[Recorded information]
+-------+
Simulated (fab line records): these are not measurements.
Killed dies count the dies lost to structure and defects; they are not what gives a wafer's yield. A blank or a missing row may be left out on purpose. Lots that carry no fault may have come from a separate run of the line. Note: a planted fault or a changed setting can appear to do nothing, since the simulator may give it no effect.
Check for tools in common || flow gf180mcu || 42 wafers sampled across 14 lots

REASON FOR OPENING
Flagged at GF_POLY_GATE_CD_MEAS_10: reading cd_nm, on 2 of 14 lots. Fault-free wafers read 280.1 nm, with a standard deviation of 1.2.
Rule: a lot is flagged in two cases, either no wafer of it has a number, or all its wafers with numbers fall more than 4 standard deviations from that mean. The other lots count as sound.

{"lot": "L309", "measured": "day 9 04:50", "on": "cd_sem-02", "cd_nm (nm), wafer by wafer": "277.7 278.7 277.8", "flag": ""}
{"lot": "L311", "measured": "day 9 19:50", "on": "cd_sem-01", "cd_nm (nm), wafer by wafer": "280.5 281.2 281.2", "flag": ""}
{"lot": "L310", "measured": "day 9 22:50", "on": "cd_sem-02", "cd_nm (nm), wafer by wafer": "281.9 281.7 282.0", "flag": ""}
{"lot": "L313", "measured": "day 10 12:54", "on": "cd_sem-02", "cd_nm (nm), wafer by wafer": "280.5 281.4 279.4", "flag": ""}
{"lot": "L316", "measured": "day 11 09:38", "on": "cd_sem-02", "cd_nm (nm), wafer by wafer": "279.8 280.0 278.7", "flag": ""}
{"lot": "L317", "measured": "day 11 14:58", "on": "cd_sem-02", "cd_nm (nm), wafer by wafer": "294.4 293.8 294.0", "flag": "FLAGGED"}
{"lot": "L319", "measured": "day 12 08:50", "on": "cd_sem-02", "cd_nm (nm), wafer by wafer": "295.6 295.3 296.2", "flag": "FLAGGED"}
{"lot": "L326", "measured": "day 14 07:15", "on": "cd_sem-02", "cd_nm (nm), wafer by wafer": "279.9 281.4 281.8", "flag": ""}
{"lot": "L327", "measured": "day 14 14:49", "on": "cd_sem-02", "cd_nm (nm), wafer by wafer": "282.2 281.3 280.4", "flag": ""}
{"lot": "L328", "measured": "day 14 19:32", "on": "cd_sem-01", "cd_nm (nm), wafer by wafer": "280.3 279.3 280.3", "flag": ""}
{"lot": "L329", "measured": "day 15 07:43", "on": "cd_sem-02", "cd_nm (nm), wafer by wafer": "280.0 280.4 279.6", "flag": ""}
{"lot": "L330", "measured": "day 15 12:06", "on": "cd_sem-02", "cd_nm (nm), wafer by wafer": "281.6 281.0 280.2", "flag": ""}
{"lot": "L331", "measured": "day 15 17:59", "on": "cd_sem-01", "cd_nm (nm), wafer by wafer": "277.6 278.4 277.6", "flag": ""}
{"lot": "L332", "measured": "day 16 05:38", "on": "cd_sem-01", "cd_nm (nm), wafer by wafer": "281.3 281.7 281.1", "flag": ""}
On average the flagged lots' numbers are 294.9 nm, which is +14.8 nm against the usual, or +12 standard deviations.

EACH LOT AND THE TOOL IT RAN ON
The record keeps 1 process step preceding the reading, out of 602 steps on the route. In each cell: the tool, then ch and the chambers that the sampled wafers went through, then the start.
+-------+

[Required action] Retype exactly the lines from the start of the entries through the one with "Killed dies count"; include both ends.

[Exercise answer]
Simulated (fab line records): these are not measurements.
Killed dies count the dies lost to structure and defects; they are not what gives a wafer's yield. A blank or a missing row may be left out on purpose. Lots that carry no fault may have come from a separate run of the line. Note: a planted fault or a changed setting can appear to do nothing, since the simulator may give it no effect.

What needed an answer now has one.